──────── The data
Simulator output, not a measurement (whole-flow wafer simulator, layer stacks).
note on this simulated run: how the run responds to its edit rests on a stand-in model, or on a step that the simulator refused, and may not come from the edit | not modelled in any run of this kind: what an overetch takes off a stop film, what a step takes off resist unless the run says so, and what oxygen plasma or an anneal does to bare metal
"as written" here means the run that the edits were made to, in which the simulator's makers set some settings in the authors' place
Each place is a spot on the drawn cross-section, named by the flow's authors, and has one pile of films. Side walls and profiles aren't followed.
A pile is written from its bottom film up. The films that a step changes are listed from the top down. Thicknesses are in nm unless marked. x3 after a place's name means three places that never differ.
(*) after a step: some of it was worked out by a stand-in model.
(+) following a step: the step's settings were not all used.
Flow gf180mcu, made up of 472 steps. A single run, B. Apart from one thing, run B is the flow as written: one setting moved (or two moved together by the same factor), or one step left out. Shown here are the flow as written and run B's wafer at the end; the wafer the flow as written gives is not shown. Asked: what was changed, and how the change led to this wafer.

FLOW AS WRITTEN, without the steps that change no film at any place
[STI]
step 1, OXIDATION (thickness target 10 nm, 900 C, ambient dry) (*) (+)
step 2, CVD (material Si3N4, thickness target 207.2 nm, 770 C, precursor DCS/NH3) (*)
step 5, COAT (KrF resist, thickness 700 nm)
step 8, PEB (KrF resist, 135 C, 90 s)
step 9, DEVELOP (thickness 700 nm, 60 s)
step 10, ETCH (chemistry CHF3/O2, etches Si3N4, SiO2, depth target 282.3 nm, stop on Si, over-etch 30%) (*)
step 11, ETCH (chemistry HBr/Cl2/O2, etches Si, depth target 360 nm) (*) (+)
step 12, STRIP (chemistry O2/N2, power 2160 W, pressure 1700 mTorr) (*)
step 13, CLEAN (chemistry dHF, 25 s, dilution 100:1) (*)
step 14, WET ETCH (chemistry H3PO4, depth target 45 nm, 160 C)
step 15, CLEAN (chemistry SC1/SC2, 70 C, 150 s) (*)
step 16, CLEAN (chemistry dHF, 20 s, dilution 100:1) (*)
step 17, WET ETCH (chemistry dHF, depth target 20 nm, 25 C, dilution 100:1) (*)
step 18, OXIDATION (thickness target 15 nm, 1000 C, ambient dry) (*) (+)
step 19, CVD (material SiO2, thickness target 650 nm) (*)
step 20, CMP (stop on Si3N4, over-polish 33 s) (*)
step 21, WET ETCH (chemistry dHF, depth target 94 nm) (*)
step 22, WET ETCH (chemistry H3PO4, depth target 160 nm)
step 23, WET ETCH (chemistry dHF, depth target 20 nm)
────────────────

_Work task_
Copy out each line of the data above, exactly, if it lies between the line holding "step 17, WET" and the line holding "step 22, WET", inclusive; copy no other line.

_Exercise result_
step 17, WET ETCH (chemistry dHF, depth target 20 nm, 25 C, dilution 100:1) (*)
step 18, OXIDATION (thickness target 15 nm, 1000 C, ambient dry) (*) (+)
step 19, CVD (material SiO2, thickness target 650 nm) (*)
step 20, CMP (stop on Si3N4, over-polish 33 s) (*)
step 21, WET ETCH (chemistry dHF, depth target 94 nm) (*)
step 22, WET ETCH (chemistry H3PO4, depth target 160 nm)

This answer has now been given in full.